EXERCISE ▸ Precise copying is required. Return the data below in full.

DATA ▸
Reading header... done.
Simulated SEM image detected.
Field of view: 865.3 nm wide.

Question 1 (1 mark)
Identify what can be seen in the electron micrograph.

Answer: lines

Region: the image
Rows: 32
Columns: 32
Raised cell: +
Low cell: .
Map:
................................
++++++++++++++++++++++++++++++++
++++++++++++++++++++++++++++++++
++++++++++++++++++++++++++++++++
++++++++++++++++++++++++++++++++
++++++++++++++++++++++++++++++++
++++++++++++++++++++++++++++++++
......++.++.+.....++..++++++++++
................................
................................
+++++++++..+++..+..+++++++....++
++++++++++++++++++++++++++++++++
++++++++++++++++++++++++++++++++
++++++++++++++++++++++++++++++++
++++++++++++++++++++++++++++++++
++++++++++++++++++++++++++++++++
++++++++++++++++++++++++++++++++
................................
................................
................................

SOLUTION ▸
Reading header... done.
Simulated SEM image detected.
Field of view: 865.3 nm wide.

Question 1 (1 mark)
Identify what can be seen in the electron micrograph.

Answer: lines

Region: the image
Rows: 32
Columns: 32
Raised cell: +
Low cell: .
Map:
................................
++++++++++++++++++++++++++++++++
++++++++++++++++++++++++++++++++
++++++++++++++++++++++++++++++++
++++++++++++++++++++++++++++++++
++++++++++++++++++++++++++++++++
++++++++++++++++++++++++++++++++
......++.++.+.....++..++++++++++
................................
................................
+++++++++..+++..+..+++++++....++
++++++++++++++++++++++++++++++++
++++++++++++++++++++++++++++++++
++++++++++++++++++++++++++++++++
++++++++++++++++++++++++++++++++
++++++++++++++++++++++++++++++++
++++++++++++++++++++++++++++++++
................................
................................
................................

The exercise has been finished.